• [Data provided]:
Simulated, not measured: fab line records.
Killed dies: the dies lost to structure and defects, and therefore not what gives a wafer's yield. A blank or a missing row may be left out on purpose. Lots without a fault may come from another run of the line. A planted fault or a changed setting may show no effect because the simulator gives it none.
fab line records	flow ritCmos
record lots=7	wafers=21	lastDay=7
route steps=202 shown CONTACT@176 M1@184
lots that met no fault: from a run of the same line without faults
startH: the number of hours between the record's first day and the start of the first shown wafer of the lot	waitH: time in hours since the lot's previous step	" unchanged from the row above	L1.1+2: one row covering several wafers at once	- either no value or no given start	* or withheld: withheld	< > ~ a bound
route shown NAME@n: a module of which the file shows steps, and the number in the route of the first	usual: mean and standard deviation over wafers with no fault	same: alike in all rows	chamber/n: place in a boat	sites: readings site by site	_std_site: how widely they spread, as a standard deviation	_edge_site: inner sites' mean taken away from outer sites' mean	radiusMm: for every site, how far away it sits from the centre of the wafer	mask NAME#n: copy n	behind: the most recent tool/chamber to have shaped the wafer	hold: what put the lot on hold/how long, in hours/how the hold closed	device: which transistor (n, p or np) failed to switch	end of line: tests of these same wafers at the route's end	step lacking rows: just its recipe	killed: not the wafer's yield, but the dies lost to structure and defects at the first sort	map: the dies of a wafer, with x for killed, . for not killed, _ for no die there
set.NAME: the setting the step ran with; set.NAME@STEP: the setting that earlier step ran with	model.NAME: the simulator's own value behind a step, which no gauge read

• [Assignment]:
Recopy all the entries faithfully, leaving none out.

• [Worked solution]:
Simulated, not measured: fab line records.
Killed dies: the dies lost to structure and defects, and therefore not what gives a wafer's yield. A blank or a missing row may be left out on purpose. Lots without a fault may come from another run of the line. A planted fault or a changed setting may show no effect because the simulator gives it none.
fab line records	flow ritCmos
record lots=7	wafers=21	lastDay=7
route steps=202 shown CONTACT@176 M1@184
lots that met no fault: from a run of the same line without faults
startH: the number of hours between the record's first day and the start of the first shown wafer of the lot	waitH: time in hours since the lot's previous step	" unchanged from the row above	L1.1+2: one row covering several wafers at once	- either no value or no given start	* or withheld: withheld	< > ~ a bound
route shown NAME@n: a module of which the file shows steps, and the number in the route of the first	usual: mean and standard deviation over wafers with no fault	same: alike in all rows	chamber/n: place in a boat	sites: readings site by site	_std_site: how widely they spread, as a standard deviation	_edge_site: inner sites' mean taken away from outer sites' mean	radiusMm: for every site, how far away it sits from the centre of the wafer	mask NAME#n: copy n	behind: the most recent tool/chamber to have shaped the wafer	hold: what put the lot on hold/how long, in hours/how the hold closed	device: which transistor (n, p or np) failed to switch	end of line: tests of these same wafers at the route's end	step lacking rows: just its recipe	killed: not the wafer's yield, but the dies lost to structure and defects at the first sort	map: the dies of a wafer, with x for killed, . for not killed, _ for no die there
set.NAME: the setting the step ran with; set.NAME@STEP: the setting that earlier step ran with	model.NAME: the simulator's own value behind a step, which no gauge read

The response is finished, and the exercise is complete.